◆ ◆ ◆ ◆
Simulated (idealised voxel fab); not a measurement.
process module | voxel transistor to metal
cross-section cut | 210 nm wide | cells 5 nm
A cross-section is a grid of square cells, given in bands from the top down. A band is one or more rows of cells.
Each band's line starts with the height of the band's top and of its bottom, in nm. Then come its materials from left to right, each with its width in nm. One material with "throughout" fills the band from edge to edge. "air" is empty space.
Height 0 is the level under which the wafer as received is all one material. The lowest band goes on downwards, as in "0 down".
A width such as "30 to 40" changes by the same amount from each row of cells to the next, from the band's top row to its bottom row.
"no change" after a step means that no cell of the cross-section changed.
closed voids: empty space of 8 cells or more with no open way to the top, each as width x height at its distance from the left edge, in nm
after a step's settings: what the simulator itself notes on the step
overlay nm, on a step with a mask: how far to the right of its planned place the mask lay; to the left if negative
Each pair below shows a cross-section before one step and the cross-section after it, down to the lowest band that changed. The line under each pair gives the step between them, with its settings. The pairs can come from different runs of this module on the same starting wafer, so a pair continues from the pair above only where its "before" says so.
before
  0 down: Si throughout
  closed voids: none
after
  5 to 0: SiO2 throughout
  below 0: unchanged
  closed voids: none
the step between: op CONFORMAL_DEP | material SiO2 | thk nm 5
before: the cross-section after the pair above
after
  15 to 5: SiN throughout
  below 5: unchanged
◆ ◆ ◆ ◆

**Work request**. Quote exactly the first line of the data and every line after it through the one holding "A cross-section is".

**Response box**.
Simulated (idealised voxel fab); not a measurement.
process module | voxel transistor to metal
cross-section cut | 210 nm wide | cells 5 nm
A cross-section is a grid of square cells, given in bands from the top down. A band is one or more rows of cells.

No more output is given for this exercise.